__Assignment__
Through the line that contains "9,1057.9,20,70,800,1001,3178,3999,28.9,3.23", return the data below exactly, starting at its first line; leave the rest out.

__Data under study__
————

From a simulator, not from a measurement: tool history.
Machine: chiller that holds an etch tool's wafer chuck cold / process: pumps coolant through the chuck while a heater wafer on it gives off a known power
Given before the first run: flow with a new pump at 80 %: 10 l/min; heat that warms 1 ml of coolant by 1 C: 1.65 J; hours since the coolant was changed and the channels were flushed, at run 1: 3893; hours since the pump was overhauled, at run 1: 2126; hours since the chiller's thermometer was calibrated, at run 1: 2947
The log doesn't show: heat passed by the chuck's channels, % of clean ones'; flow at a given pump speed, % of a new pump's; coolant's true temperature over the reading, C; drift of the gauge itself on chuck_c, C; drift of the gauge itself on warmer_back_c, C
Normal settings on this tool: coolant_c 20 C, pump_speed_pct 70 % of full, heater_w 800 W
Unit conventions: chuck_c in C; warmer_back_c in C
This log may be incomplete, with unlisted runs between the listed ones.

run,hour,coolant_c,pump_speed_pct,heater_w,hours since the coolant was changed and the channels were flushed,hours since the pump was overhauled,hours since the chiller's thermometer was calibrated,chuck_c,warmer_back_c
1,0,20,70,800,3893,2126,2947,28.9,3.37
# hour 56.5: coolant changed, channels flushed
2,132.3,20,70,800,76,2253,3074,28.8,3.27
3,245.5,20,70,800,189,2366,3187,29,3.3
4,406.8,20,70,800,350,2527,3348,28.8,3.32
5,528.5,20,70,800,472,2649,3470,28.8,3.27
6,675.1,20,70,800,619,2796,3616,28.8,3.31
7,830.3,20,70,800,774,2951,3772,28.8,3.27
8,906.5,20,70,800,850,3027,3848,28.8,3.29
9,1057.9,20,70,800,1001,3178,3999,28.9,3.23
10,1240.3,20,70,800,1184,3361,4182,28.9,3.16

————

__Exercise solution__
From a simulator, not from a measurement: tool history.
Machine: chiller that holds an etch tool's wafer chuck cold / process: pumps coolant through the chuck while a heater wafer on it gives off a known power
Given before the first run: flow with a new pump at 80 %: 10 l/min; heat that warms 1 ml of coolant by 1 C: 1.65 J; hours since the coolant was changed and the channels were flushed, at run 1: 3893; hours since the pump was overhauled, at run 1: 2126; hours since the chiller's thermometer was calibrated, at run 1: 2947
The log doesn't show: heat passed by the chuck's channels, % of clean ones'; flow at a given pump speed, % of a new pump's; coolant's true temperature over the reading, C; drift of the gauge itself on chuck_c, C; drift of the gauge itself on warmer_back_c, C
Normal settings on this tool: coolant_c 20 C, pump_speed_pct 70 % of full, heater_w 800 W
Unit conventions: chuck_c in C; warmer_back_c in C
This log may be incomplete, with unlisted runs between the listed ones.

run,hour,coolant_c,pump_speed_pct,heater_w,hours since the coolant was changed and the channels were flushed,hours since the pump was overhauled,hours since the chiller's thermometer was calibrated,chuck_c,warmer_back_c
1,0,20,70,800,3893,2126,2947,28.9,3.37
# hour 56.5: coolant changed, channels flushed
2,132.3,20,70,800,76,2253,3074,28.8,3.27
3,245.5,20,70,800,189,2366,3187,29,3.3
4,406.8,20,70,800,350,2527,3348,28.8,3.32
5,528.5,20,70,800,472,2649,3470,28.8,3.27
6,675.1,20,70,800,619,2796,3616,28.8,3.31
7,830.3,20,70,800,774,2951,3772,28.8,3.27
8,906.5,20,70,800,850,3027,3848,28.8,3.29
9,1057.9,20,70,800,1001,3178,3999,28.9,3.23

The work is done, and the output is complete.